▶ **WORK TASK**
Up to and including the line with "heater_power_w (W): 1699", return every line from the start of the entries below exactly.

>>>

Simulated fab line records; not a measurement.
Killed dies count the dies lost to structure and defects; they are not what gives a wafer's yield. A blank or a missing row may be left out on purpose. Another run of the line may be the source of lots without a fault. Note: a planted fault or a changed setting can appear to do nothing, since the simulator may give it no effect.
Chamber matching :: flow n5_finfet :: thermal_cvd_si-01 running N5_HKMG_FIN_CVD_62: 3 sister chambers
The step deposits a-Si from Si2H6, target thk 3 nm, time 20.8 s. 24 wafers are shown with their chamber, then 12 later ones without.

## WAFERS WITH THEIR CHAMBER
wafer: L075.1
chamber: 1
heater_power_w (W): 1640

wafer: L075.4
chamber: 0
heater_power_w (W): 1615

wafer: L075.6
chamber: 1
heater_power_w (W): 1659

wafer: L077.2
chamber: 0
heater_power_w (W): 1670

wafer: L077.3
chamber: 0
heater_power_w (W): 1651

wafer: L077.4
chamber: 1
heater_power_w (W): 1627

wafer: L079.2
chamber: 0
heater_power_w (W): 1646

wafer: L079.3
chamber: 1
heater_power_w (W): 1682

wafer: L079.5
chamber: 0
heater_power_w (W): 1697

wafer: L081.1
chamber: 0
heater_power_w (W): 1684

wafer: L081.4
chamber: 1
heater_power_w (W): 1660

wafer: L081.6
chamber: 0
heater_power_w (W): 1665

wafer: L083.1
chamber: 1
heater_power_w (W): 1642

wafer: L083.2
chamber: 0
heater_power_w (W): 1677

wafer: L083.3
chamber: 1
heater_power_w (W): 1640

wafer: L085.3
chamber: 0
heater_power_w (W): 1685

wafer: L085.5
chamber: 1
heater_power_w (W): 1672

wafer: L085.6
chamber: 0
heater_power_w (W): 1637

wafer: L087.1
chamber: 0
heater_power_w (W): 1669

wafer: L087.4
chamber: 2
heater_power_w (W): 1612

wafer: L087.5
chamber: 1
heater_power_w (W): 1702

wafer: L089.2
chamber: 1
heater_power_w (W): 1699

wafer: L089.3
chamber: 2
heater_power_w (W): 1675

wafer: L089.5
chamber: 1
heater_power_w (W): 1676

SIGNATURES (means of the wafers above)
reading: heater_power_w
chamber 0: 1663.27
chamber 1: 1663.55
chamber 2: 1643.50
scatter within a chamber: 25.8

<<<

▶ **ANSWER SECTION**
Simulated fab line records; not a measurement.
Killed dies count the dies lost to structure and defects; they are not what gives a wafer's yield. A blank or a missing row may be left out on purpose. Another run of the line may be the source of lots without a fault. Note: a planted fault or a changed setting can appear to do nothing, since the simulator may give it no effect.
Chamber matching :: flow n5_finfet :: thermal_cvd_si-01 running N5_HKMG_FIN_CVD_62: 3 sister chambers
The step deposits a-Si from Si2H6, target thk 3 nm, time 20.8 s. 24 wafers are shown with their chamber, then 12 later ones without.

## WAFERS WITH THEIR CHAMBER
wafer: L075.1
chamber: 1
heater_power_w (W): 1640

wafer: L075.4
chamber: 0
heater_power_w (W): 1615

wafer: L075.6
chamber: 1
heater_power_w (W): 1659

wafer: L077.2
chamber: 0
heater_power_w (W): 1670

wafer: L077.3
chamber: 0
heater_power_w (W): 1651

wafer: L077.4
chamber: 1
heater_power_w (W): 1627

wafer: L079.2
chamber: 0
heater_power_w (W): 1646

wafer: L079.3
chamber: 1
heater_power_w (W): 1682

wafer: L079.5
chamber: 0
heater_power_w (W): 1697

wafer: L081.1
chamber: 0
heater_power_w (W): 1684

wafer: L081.4
chamber: 1
heater_power_w (W): 1660

wafer: L081.6
chamber: 0
heater_power_w (W): 1665

wafer: L083.1
chamber: 1
heater_power_w (W): 1642

wafer: L083.2
chamber: 0
heater_power_w (W): 1677

wafer: L083.3
chamber: 1
heater_power_w (W): 1640

wafer: L085.3
chamber: 0
heater_power_w (W): 1685

wafer: L085.5
chamber: 1
heater_power_w (W): 1672

wafer: L085.6
chamber: 0
heater_power_w (W): 1637

wafer: L087.1
chamber: 0
heater_power_w (W): 1669

wafer: L087.4
chamber: 2
heater_power_w (W): 1612

wafer: L087.5
chamber: 1
heater_power_w (W): 1702

wafer: L089.2
chamber: 1
heater_power_w (W): 1699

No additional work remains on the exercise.